* [Task item]: Output the data word for word. Begin at its first line and end at the line with "## 1. WHAT WENT WRONG".

┄┄┄┄┄┄┄┄┄┄┄┄┄┄┄┄┄┄┄┄

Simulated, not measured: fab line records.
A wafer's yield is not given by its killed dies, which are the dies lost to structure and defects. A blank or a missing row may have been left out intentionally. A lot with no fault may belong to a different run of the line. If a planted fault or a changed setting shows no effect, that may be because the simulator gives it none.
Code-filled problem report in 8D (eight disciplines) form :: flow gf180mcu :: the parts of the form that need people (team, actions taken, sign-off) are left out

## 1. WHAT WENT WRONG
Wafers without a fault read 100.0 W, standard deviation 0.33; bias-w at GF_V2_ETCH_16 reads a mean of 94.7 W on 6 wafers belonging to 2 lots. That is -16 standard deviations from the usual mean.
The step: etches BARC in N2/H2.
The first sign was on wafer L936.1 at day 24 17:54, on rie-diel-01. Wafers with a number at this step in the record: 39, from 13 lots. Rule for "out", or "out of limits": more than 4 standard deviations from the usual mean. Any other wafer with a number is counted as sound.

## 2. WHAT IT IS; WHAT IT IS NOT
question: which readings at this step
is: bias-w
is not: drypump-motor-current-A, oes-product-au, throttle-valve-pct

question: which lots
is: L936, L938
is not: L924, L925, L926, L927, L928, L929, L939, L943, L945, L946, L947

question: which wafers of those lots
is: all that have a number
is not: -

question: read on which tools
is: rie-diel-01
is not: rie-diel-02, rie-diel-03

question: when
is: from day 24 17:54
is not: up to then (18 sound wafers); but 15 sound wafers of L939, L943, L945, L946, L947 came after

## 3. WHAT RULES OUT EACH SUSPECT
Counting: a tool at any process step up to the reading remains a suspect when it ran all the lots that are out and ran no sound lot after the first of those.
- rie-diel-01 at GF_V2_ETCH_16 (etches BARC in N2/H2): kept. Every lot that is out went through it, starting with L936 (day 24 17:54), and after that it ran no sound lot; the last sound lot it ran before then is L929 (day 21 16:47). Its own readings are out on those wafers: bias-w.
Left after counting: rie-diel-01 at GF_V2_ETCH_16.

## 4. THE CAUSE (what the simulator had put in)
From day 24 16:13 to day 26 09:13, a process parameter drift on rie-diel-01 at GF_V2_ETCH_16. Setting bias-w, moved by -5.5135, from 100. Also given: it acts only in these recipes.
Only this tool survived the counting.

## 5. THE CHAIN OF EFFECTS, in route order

┄┄┄┄┄┄┄┄┄┄┄┄┄┄┄┄┄┄┄┄

* [Answer area]:
Simulated, not measured: fab line records.
A wafer's yield is not given by its killed dies, which are the dies lost to structure and defects. A blank or a missing row may have been left out intentionally. A lot with no fault may belong to a different run of the line. If a planted fault or a changed setting shows no effect, that may be because the simulator gives it none.
Code-filled problem report in 8D (eight disciplines) form :: flow gf180mcu :: the parts of the form that need people (team, actions taken, sign-off) are left out

## 1. WHAT WENT WRONG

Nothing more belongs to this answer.